## Source material
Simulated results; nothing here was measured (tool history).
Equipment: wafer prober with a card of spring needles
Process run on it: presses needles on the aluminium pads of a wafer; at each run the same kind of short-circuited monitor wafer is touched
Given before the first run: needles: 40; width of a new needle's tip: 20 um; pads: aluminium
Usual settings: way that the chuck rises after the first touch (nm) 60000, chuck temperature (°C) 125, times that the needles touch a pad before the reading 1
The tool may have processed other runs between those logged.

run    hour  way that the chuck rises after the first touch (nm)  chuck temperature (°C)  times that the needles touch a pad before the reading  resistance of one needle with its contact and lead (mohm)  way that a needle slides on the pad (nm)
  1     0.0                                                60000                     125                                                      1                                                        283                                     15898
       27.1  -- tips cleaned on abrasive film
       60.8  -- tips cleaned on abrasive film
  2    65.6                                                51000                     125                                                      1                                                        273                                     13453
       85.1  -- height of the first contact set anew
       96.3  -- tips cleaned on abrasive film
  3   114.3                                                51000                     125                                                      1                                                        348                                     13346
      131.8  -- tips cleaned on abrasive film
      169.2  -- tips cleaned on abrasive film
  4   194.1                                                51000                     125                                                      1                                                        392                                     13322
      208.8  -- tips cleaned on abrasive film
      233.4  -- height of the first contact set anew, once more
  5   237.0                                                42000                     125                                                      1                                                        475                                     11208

## Work request
Repeat the records word for word.

## Answer section
Simulated results; nothing here was measured (tool history).
Equipment: wafer prober with a card of spring needles
Process run on it: presses needles on the aluminium pads of a wafer; at each run the same kind of short-circuited monitor wafer is touched
Given before the first run: needles: 40; width of a new needle's tip: 20 um; pads: aluminium
Usual settings: way that the chuck rises after the first touch (nm) 60000, chuck temperature (°C) 125, times that the needles touch a pad before the reading 1
The tool may have processed other runs between those logged.

run    hour  way that the chuck rises after the first touch (nm)  chuck temperature (°C)  times that the needles touch a pad before the reading  resistance of one needle with its contact and lead (mohm)  way that a needle slides on the pad (nm)
  1     0.0                                                60000                     125                                                      1                                                        283                                     15898
       27.1  -- tips cleaned on abrasive film
       60.8  -- tips cleaned on abrasive film
  2    65.6                                                51000                     125                                                      1                                                        273                                     13453
       85.1  -- height of the first contact set anew
       96.3  -- tips cleaned on abrasive film
  3   114.3                                                51000                     125                                                      1                                                        348                                     13346
      131.8  -- tips cleaned on abrasive film
      169.2  -- tips cleaned on abrasive film
  4   194.1                                                51000                     125                                                      1                                                        392                                     13322
      208.8  -- tips cleaned on abrasive film
      233.4  -- height of the first contact set anew, once more
  5   237.0                                                42000                     125                                                      1                                                        475                                     11208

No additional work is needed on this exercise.